[Data for review]
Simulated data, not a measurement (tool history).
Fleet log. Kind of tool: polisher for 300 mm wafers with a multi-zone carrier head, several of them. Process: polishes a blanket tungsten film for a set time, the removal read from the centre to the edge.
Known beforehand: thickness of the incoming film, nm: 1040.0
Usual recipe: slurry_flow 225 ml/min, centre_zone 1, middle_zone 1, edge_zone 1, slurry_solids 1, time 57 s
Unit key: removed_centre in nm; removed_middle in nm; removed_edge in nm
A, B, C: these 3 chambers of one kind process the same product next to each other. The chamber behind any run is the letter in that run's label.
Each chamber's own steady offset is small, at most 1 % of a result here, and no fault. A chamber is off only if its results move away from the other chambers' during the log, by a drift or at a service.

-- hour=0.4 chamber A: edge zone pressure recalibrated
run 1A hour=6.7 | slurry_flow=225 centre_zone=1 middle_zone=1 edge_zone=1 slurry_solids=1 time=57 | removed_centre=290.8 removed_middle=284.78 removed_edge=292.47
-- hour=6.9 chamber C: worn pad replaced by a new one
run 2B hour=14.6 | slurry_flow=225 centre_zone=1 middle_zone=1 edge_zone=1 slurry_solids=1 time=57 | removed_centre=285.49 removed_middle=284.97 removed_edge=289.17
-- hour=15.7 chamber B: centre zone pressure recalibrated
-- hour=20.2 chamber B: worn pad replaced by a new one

[Work item]
Set down the whole listing exactly.

[Task output]
Simulated data, not a measurement (tool history).
Fleet log. Kind of tool: polisher for 300 mm wafers with a multi-zone carrier head, several of them. Process: polishes a blanket tungsten film for a set time, the removal read from the centre to the edge.
Known beforehand: thickness of the incoming film, nm: 1040.0
Usual recipe: slurry_flow 225 ml/min, centre_zone 1, middle_zone 1, edge_zone 1, slurry_solids 1, time 57 s
Unit key: removed_centre in nm; removed_middle in nm; removed_edge in nm
A, B, C: these 3 chambers of one kind process the same product next to each other. The chamber behind any run is the letter in that run's label.
Each chamber's own steady offset is small, at most 1 % of a result here, and no fault. A chamber is off only if its results move away from the other chambers' during the log, by a drift or at a service.

-- hour=0.4 chamber A: edge zone pressure recalibrated
run 1A hour=6.7 | slurry_flow=225 centre_zone=1 middle_zone=1 edge_zone=1 slurry_solids=1 time=57 | removed_centre=290.8 removed_middle=284.78 removed_edge=292.47
-- hour=6.9 chamber C: worn pad replaced by a new one
run 2B hour=14.6 | slurry_flow=225 centre_zone=1 middle_zone=1 edge_zone=1 slurry_solids=1 time=57 | removed_centre=285.49 removed_middle=284.97 removed_edge=289.17
-- hour=15.7 chamber B: centre zone pressure recalibrated
-- hour=20.2 chamber B: worn pad replaced by a new one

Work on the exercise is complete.